* _PROVIDED MATERIAL_
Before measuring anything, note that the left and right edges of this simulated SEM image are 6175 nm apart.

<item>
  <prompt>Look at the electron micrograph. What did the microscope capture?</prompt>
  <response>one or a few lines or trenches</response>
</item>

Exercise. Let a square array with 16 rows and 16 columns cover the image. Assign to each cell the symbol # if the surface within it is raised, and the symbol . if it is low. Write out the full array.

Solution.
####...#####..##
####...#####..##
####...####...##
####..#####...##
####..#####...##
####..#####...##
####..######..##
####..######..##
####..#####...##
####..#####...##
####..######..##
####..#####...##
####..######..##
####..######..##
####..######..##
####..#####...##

* _ACTION ITEM_
Output must consist only of the listing's lines from the first through the line with "<response>one or a", reproduced word for word.

* _RESPONSE AREA_
Before measuring anything, note that the left and right edges of this simulated SEM image are 6175 nm apart.

<item>
  <prompt>Look at the electron micrograph. What did the microscope capture?</prompt>
  <response>one or a few lines or trenches</response>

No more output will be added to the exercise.